※
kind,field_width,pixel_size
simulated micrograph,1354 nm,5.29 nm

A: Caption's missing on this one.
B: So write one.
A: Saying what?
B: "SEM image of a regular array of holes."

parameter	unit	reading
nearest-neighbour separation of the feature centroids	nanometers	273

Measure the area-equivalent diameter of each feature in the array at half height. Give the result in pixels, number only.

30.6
※

Your output should consist solely of the lines from the beginning of the entries through the line containing "Measure the area-equivalent", reproduced exactly.

_YOUR SOLUTION_:
kind,field_width,pixel_size
simulated micrograph,1354 nm,5.29 nm

A: Caption's missing on this one.
B: So write one.
A: Saying what?
B: "SEM image of a regular array of holes."

parameter	unit	reading
nearest-neighbour separation of the feature centroids	nanometers	273

Measure the area-equivalent diameter of each feature in the array at half height. Give the result in pixels, number only.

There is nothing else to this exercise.